The complete listing that follows is to be set down again, exactly as it appears.

Segment Open

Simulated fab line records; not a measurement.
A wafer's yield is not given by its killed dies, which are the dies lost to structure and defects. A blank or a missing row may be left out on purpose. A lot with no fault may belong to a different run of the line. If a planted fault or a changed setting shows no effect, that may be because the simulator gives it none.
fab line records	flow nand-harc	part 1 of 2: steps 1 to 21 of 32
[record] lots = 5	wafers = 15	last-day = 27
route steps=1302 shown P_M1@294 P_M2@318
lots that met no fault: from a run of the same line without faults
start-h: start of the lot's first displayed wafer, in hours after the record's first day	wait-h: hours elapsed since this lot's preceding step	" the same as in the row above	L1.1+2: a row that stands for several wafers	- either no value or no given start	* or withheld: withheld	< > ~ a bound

Segment Closed

Task answer:
Simulated fab line records; not a measurement.
A wafer's yield is not given by its killed dies, which are the dies lost to structure and defects. A blank or a missing row may be left out on purpose. A lot with no fault may belong to a different run of the line. If a planted fault or a changed setting shows no effect, that may be because the simulator gives it none.
fab line records	flow nand-harc	part 1 of 2: steps 1 to 21 of 32
[record] lots = 5	wafers = 15	last-day = 27
route steps=1302 shown P_M1@294 P_M2@318
lots that met no fault: from a run of the same line without faults
start-h: start of the lot's first displayed wafer, in hours after the record's first day	wait-h: hours elapsed since this lot's preceding step	" the same as in the row above	L1.1+2: a row that stands for several wafers	- either no value or no given start	* or withheld: withheld	< > ~ a bound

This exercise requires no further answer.